## EXTRACTED RECORDS
━━━━━━

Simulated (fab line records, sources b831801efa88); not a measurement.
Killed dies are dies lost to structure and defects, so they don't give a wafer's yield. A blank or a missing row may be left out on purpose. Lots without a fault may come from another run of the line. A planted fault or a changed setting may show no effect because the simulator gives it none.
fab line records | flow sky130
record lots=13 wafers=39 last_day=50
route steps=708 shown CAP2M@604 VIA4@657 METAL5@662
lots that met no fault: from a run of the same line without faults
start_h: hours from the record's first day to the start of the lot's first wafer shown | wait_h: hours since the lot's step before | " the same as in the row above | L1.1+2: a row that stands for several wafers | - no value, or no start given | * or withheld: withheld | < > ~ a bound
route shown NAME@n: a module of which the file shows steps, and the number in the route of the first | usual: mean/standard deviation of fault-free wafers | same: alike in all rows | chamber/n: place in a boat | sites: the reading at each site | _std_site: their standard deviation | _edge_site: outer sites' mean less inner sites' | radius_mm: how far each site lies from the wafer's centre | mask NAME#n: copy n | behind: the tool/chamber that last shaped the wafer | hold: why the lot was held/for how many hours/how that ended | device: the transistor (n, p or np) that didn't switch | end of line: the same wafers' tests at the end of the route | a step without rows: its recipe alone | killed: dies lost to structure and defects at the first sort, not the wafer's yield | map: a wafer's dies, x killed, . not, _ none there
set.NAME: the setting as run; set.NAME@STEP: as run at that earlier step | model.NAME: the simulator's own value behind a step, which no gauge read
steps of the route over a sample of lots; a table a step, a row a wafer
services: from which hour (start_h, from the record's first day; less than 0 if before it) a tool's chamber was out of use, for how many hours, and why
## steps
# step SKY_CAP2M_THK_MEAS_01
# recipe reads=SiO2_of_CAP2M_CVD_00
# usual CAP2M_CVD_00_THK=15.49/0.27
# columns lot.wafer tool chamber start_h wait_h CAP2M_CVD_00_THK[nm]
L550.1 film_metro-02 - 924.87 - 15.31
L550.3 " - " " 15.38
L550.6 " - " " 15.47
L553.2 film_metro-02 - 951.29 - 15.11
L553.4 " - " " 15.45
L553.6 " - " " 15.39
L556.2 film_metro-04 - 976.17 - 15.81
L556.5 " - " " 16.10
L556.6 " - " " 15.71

━━━━━━

## ACTIVITY
Only the lines from the beginning of the material to the line containing "lots that met" should be echoed, verbatim and in full.

## ANSWER SECTION
Simulated (fab line records, sources b831801efa88); not a measurement.
Killed dies are dies lost to structure and defects, so they don't give a wafer's yield. A blank or a missing row may be left out on purpose. Lots without a fault may come from another run of the line. A planted fault or a changed setting may show no effect because the simulator gives it none.
fab line records | flow sky130
record lots=13 wafers=39 last_day=50
route steps=708 shown CAP2M@604 VIA4@657 METAL5@662
lots that met no fault: from a run of the same line without faults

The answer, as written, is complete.